- [Requirement]: All of the records must come back exactly as they were given.

§ §
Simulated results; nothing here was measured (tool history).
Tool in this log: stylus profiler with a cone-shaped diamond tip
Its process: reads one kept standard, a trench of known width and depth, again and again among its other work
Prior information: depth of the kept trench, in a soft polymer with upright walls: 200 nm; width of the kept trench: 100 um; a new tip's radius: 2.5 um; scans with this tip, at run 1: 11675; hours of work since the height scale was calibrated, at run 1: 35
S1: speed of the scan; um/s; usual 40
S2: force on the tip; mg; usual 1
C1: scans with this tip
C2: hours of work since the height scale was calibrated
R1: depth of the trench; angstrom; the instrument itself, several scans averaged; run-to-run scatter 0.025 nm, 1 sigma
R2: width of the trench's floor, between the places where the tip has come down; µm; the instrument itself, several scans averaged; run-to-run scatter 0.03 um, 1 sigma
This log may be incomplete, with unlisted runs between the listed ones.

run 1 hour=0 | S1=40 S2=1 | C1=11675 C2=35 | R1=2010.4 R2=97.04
§ §

- [Written response]:
Simulated results; nothing here was measured (tool history).
Tool in this log: stylus profiler with a cone-shaped diamond tip
Its process: reads one kept standard, a trench of known width and depth, again and again among its other work
Prior information: depth of the kept trench, in a soft polymer with upright walls: 200 nm; width of the kept trench: 100 um; a new tip's radius: 2.5 um; scans with this tip, at run 1: 11675; hours of work since the height scale was calibrated, at run 1: 35
S1: speed of the scan; um/s; usual 40
S2: force on the tip; mg; usual 1
C1: scans with this tip
C2: hours of work since the height scale was calibrated
R1: depth of the trench; angstrom; the instrument itself, several scans averaged; run-to-run scatter 0.025 nm, 1 sigma
R2: width of the trench's floor, between the places where the tip has come down; µm; the instrument itself, several scans averaged; run-to-run scatter 0.03 um, 1 sigma
This log may be incomplete, with unlisted runs between the listed ones.

run 1 hour=0 | S1=40 S2=1 | C1=11675 C2=35 | R1=2010.4 R2=97.04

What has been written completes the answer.